◆ INFORMATION GIVEN ◆

====

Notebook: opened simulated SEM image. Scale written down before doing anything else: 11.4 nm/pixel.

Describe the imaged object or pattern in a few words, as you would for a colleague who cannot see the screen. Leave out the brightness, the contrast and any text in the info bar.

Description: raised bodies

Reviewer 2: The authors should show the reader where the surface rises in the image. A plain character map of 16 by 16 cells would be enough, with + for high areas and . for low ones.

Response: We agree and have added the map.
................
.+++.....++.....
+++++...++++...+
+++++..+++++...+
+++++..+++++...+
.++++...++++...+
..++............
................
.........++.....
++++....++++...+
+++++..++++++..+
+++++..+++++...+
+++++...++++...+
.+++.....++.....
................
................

====

◆ WORK ITEM ◆
Write out all of the entries above, exactly and in full.

◆ ANSWER SECTION ◆
Notebook: opened simulated SEM image. Scale written down before doing anything else: 11.4 nm/pixel.

Describe the imaged object or pattern in a few words, as you would for a colleague who cannot see the screen. Leave out the brightness, the contrast and any text in the info bar.

Description: raised bodies

Reviewer 2: The authors should show the reader where the surface rises in the image. A plain character map of 16 by 16 cells would be enough, with + for high areas and . for low ones.

Response: We agree and have added the map.
................
.+++.....++.....
+++++...++++...+
+++++..+++++...+
+++++..+++++...+
.++++...++++...+
..++............
................
.........++.....
++++....++++...+
+++++..++++++..+
+++++..+++++...+
+++++...++++...+
.+++.....++.....
................
................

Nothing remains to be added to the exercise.